Given data:
■ ■ ■ ■ ■
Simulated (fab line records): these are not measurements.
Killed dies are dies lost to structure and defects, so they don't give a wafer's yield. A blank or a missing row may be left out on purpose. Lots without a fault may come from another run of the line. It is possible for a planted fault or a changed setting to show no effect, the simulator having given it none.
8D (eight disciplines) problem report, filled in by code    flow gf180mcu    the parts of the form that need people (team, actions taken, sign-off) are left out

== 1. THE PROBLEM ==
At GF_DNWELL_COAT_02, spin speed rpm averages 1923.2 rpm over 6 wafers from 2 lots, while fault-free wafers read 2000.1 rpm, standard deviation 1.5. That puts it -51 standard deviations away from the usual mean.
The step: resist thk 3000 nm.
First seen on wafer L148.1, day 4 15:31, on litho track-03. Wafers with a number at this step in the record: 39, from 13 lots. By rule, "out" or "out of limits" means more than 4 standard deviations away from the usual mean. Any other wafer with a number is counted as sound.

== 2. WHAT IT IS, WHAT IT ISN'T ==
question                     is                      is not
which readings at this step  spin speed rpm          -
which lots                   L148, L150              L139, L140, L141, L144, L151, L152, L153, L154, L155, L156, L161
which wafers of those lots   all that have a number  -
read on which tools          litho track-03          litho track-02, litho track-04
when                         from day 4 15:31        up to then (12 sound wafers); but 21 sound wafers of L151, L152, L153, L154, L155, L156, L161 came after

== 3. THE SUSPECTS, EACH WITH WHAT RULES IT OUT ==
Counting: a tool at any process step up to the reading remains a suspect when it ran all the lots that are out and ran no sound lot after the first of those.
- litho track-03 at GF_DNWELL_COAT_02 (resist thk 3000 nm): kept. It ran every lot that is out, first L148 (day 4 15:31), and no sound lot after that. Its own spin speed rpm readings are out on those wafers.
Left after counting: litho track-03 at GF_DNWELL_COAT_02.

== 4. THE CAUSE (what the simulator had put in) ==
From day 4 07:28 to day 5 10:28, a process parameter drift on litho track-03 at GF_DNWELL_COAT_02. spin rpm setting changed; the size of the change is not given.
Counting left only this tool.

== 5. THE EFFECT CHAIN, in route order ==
■ ■ ■ ■ ■

Work task: Your task for the entries above: copy exactly the span starting with the line with "8D (eight disciplines)" and going on through the line with "L161 came after", both lines included, and nothing else.

Exercise result:
8D (eight disciplines) problem report, filled in by code    flow gf180mcu    the parts of the form that need people (team, actions taken, sign-off) are left out

== 1. THE PROBLEM ==
At GF_DNWELL_COAT_02, spin speed rpm averages 1923.2 rpm over 6 wafers from 2 lots, while fault-free wafers read 2000.1 rpm, standard deviation 1.5. That puts it -51 standard deviations away from the usual mean.
The step: resist thk 3000 nm.
First seen on wafer L148.1, day 4 15:31, on litho track-03. Wafers with a number at this step in the record: 39, from 13 lots. By rule, "out" or "out of limits" means more than 4 standard deviations away from the usual mean. Any other wafer with a number is counted as sound.

== 2. WHAT IT IS, WHAT IT ISN'T ==
question                     is                      is not
which readings at this step  spin speed rpm          -
which lots                   L148, L150              L139, L140, L141, L144, L151, L152, L153, L154, L155, L156, L161
which wafers of those lots   all that have a number  -
read on which tools          litho track-03          litho track-02, litho track-04
when                         from day 4 15:31        up to then (12 sound wafers); but 21 sound wafers of L151, L152, L153, L154, L155, L156, L161 came after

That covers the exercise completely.